____________________
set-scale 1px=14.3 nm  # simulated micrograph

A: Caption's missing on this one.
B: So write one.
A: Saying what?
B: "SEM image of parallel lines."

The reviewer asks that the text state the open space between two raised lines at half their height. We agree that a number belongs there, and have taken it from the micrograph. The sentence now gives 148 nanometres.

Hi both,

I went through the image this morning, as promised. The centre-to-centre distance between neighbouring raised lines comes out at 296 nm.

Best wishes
____________________

REQUIREMENT: All of the entries are to be transcribed exactly.

WORKED SOLUTION:
set-scale 1px=14.3 nm  # simulated micrograph

A: Caption's missing on this one.
B: So write one.
A: Saying what?
B: "SEM image of parallel lines."

The reviewer asks that the text state the open space between two raised lines at half their height. We agree that a number belongs there, and have taken it from the micrograph. The sentence now gives 148 nanometres.

Hi both,

I went through the image this morning, as promised. The centre-to-centre distance between neighbouring raised lines comes out at 296 nm.

Best wishes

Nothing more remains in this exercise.